WORK ITEM — Could you return the whole listing, character for character?

──────── LISTED ENTRIES

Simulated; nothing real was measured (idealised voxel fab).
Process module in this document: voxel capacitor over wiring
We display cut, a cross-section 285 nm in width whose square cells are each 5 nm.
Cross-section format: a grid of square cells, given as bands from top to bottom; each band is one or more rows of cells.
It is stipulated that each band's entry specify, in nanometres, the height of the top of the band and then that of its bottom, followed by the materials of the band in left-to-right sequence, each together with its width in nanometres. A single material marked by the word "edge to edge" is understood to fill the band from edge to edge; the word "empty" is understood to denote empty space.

────────────────

EXERCISE SOLUTION —
Simulated; nothing real was measured (idealised voxel fab).
Process module in this document: voxel capacitor over wiring
We display cut, a cross-section 285 nm in width whose square cells are each 5 nm.
Cross-section format: a grid of square cells, given as bands from top to bottom; each band is one or more rows of cells.
It is stipulated that each band's entry specify, in nanometres, the height of the top of the band and then that of its bottom, followed by the materials of the band in left-to-right sequence, each together with its width in nanometres. A single material marked by the word "edge to edge" is understood to fill the band from edge to edge; the word "empty" is understood to denote empty space.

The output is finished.